Work instruction:
From the line with "pixel_size = 8.89 nm" through the line with "I divided the", inclusive, return each line of the data below exactly and leave the rest out.

Records provided:
== Segment start ==
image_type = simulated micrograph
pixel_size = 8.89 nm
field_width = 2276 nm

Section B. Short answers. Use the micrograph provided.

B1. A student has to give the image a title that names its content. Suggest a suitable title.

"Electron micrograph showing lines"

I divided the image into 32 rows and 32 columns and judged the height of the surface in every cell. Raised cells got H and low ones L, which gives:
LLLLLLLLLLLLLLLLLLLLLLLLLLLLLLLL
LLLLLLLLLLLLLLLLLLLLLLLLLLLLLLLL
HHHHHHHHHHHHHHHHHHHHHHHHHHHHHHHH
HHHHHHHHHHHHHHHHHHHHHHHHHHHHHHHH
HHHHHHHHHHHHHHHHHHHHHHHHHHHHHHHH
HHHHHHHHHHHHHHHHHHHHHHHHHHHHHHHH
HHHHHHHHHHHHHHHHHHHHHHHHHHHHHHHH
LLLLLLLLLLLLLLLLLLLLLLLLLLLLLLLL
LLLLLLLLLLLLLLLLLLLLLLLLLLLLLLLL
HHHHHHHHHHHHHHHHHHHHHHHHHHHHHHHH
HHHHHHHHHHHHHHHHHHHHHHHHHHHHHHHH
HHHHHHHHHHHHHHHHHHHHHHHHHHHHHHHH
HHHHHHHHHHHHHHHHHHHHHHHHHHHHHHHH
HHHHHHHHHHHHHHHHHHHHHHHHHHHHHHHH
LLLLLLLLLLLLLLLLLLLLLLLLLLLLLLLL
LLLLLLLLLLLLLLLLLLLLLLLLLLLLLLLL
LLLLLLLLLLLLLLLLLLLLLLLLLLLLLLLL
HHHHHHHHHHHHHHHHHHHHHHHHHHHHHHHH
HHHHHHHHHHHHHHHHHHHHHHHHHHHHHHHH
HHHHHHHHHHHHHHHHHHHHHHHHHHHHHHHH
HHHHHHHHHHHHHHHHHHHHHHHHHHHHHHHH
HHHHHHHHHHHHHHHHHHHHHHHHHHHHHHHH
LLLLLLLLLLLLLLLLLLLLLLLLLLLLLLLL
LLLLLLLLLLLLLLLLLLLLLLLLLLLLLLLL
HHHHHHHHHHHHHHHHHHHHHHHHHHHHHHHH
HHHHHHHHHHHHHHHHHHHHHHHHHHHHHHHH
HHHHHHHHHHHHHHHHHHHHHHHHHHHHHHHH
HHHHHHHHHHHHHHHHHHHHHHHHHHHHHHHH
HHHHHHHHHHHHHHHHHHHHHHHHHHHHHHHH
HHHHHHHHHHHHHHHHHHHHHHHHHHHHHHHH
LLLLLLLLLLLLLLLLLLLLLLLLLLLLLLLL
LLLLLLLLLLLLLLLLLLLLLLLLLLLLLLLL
== Segment end ==

Response box:
pixel_size = 8.89 nm
field_width = 2276 nm

Section B. Short answers. Use the micrograph provided.

B1. A student has to give the image a title that names its content. Suggest a suitable title.

"Electron micrograph showing lines"

I divided the image into 32 rows and 32 columns and judged the height of the surface in every cell. Raised cells got H and low ones L, which gives:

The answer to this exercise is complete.